◆ Exercise data:
————————
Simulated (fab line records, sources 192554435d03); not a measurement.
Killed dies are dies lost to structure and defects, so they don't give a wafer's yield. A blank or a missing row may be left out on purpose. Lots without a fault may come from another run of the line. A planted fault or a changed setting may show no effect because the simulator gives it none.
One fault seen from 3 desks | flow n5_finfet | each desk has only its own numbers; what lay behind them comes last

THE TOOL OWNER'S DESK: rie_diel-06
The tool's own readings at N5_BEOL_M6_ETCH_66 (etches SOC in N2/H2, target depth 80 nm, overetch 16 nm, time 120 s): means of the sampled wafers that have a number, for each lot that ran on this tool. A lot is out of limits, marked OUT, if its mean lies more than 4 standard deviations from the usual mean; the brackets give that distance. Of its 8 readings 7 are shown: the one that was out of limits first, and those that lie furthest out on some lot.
————————

◆ Assignment:
Repeat, exactly and only, the lines from the beginning of the material through the line that contains "One fault seen".

◆ Response:
Simulated (fab line records, sources 192554435d03); not a measurement.
Killed dies are dies lost to structure and defects, so they don't give a wafer's yield. A blank or a missing row may be left out on purpose. Lots without a fault may come from another run of the line. A planted fault or a changed setting may show no effect because the simulator gives it none.
One fault seen from 3 desks | flow n5_finfet | each desk has only its own numbers; what lay behind them comes last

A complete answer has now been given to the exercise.